WORK REQUEST:
Where the line containing "A step followed" appears, end your copy; everything from the first line of the records below up to and including it must be reproduced exactly.

┄┄┄┄┄┄┄┄┄┄

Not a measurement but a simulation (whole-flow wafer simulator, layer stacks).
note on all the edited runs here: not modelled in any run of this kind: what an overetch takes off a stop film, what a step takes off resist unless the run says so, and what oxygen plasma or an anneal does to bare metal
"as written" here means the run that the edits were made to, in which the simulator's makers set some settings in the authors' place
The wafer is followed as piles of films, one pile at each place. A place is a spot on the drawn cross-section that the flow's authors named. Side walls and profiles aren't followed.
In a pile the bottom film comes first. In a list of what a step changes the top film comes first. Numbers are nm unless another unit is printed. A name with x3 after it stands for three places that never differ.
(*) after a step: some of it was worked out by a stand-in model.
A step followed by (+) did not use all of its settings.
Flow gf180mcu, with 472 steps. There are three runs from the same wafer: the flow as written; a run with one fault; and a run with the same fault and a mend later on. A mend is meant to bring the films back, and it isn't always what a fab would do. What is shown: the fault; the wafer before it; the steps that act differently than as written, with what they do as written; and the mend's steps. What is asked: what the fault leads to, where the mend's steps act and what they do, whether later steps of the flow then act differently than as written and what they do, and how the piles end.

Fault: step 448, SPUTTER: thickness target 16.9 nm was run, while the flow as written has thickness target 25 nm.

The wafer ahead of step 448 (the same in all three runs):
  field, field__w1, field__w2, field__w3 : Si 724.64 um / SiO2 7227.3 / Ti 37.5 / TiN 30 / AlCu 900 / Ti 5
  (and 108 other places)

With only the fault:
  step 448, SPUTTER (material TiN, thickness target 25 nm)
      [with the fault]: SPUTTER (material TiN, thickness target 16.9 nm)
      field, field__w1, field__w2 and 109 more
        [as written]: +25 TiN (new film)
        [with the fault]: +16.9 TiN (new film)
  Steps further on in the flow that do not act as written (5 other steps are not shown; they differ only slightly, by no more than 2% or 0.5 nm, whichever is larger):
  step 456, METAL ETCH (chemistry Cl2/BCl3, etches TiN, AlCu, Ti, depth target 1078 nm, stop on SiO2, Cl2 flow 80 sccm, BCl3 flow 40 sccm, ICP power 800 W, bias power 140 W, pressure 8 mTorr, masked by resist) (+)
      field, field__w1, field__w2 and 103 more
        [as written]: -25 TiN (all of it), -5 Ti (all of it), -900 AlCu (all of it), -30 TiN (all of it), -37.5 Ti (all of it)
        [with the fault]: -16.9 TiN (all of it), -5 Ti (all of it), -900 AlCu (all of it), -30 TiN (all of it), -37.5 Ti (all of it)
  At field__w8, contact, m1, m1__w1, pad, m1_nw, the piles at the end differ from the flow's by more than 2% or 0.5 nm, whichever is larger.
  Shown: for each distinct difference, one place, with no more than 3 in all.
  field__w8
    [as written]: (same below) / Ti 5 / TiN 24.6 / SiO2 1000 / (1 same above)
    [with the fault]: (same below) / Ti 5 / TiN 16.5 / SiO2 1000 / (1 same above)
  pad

┄┄┄┄┄┄┄┄┄┄

RESULT:
Not a measurement but a simulation (whole-flow wafer simulator, layer stacks).
note on all the edited runs here: not modelled in any run of this kind: what an overetch takes off a stop film, what a step takes off resist unless the run says so, and what oxygen plasma or an anneal does to bare metal
"as written" here means the run that the edits were made to, in which the simulator's makers set some settings in the authors' place
The wafer is followed as piles of films, one pile at each place. A place is a spot on the drawn cross-section that the flow's authors named. Side walls and profiles aren't followed.
In a pile the bottom film comes first. In a list of what a step changes the top film comes first. Numbers are nm unless another unit is printed. A name with x3 after it stands for three places that never differ.
(*) after a step: some of it was worked out by a stand-in model.
A step followed by (+) did not use all of its settings.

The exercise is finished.